# # # #

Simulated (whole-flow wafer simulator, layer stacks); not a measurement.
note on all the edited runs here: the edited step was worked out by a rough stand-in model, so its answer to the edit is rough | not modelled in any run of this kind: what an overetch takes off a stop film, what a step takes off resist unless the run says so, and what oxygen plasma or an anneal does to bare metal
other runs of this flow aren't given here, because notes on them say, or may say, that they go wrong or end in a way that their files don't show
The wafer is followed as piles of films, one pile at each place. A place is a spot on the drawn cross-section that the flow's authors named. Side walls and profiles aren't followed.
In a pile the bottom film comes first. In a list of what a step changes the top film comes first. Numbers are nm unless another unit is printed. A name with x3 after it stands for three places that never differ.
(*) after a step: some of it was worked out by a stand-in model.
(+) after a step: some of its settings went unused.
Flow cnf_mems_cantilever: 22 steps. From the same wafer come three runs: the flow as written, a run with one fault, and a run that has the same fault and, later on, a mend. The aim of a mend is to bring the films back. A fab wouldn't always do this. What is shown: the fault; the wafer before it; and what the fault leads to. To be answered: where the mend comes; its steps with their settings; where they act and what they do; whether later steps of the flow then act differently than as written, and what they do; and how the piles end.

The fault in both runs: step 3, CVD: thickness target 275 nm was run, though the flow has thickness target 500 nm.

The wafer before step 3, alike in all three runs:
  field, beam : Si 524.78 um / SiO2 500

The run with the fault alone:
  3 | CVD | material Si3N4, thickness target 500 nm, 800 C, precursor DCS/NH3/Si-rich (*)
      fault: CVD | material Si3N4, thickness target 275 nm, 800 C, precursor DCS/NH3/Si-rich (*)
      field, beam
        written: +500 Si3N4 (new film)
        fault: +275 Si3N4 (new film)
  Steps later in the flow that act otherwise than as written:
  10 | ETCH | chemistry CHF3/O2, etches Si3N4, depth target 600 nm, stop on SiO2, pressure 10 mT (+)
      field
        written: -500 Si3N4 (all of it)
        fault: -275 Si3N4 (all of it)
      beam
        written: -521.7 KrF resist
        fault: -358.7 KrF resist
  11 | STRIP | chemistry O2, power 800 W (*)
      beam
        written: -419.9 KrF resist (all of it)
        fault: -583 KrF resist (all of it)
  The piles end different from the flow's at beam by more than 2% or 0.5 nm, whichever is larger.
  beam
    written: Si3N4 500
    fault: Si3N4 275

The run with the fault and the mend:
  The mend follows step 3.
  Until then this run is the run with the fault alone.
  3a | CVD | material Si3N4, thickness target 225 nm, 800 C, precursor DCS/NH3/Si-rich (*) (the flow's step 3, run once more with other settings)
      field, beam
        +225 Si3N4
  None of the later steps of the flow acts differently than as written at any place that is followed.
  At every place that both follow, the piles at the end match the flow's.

# # # #

Work task -> Would you copy out exactly the lines above that start at the one containing "fault: -275 Si3N4 (all of it)" and end at the one containing "None of the", inclusive?

Answer box ->
        fault: -275 Si3N4 (all of it)
      beam
        written: -521.7 KrF resist
        fault: -358.7 KrF resist
  11 | STRIP | chemistry O2, power 800 W (*)
      beam
        written: -419.9 KrF resist (all of it)
        fault: -583 KrF resist (all of it)
  The piles end different from the flow's at beam by more than 2% or 0.5 nm, whichever is larger.
  beam
    written: Si3N4 500
    fault: Si3N4 275

The run with the fault and the mend:
  The mend follows step 3.
  Until then this run is the run with the fault alone.
  3a | CVD | material Si3N4, thickness target 225 nm, 800 C, precursor DCS/NH3/Si-rich (*) (the flow's step 3, run once more with other settings)
      field, beam
        +225 Si3N4
  None of the later steps of the flow acts differently than as written at any place that is followed.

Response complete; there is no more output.